[Given entries]
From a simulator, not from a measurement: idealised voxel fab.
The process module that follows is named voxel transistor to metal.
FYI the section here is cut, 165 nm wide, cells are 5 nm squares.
[/Given entries]

**Brief**
Produce an exact copy of all the records.

**Task response**
From a simulator, not from a measurement: idealised voxel fab.
The process module that follows is named voxel transistor to metal.
FYI the section here is cut, 165 nm wide, cells are 5 nm squares.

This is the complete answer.